THE DATA:
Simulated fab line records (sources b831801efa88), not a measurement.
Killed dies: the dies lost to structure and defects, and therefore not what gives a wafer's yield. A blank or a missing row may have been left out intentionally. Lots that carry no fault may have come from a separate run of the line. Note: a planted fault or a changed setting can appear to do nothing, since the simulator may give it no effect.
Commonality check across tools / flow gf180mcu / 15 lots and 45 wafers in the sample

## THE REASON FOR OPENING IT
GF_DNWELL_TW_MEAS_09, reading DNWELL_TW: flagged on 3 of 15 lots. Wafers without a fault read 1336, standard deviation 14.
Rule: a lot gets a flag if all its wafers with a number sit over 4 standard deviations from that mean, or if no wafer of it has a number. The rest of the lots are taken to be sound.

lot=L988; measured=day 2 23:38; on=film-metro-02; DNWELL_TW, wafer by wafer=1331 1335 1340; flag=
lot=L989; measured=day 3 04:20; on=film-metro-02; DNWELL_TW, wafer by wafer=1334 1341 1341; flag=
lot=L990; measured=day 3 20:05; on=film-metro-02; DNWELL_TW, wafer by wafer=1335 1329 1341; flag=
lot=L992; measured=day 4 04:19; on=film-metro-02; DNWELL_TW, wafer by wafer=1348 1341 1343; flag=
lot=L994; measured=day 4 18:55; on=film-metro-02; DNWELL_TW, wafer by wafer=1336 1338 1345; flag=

EXERCISE: Write out the whole listing again, keeping every character as it is.

EXERCISE RESPONSE:
Simulated fab line records (sources b831801efa88), not a measurement.
Killed dies: the dies lost to structure and defects, and therefore not what gives a wafer's yield. A blank or a missing row may have been left out intentionally. Lots that carry no fault may have come from a separate run of the line. Note: a planted fault or a changed setting can appear to do nothing, since the simulator may give it no effect.
Commonality check across tools / flow gf180mcu / 15 lots and 45 wafers in the sample

## THE REASON FOR OPENING IT
GF_DNWELL_TW_MEAS_09, reading DNWELL_TW: flagged on 3 of 15 lots. Wafers without a fault read 1336, standard deviation 14.
Rule: a lot gets a flag if all its wafers with a number sit over 4 standard deviations from that mean, or if no wafer of it has a number. The rest of the lots are taken to be sound.

lot=L988; measured=day 2 23:38; on=film-metro-02; DNWELL_TW, wafer by wafer=1331 1335 1340; flag=
lot=L989; measured=day 3 04:20; on=film-metro-02; DNWELL_TW, wafer by wafer=1334 1341 1341; flag=
lot=L990; measured=day 3 20:05; on=film-metro-02; DNWELL_TW, wafer by wafer=1335 1329 1341; flag=
lot=L992; measured=day 4 04:19; on=film-metro-02; DNWELL_TW, wafer by wafer=1348 1341 1343; flag=
lot=L994; measured=day 4 18:55; on=film-metro-02; DNWELL_TW, wafer by wafer=1336 1338 1345; flag=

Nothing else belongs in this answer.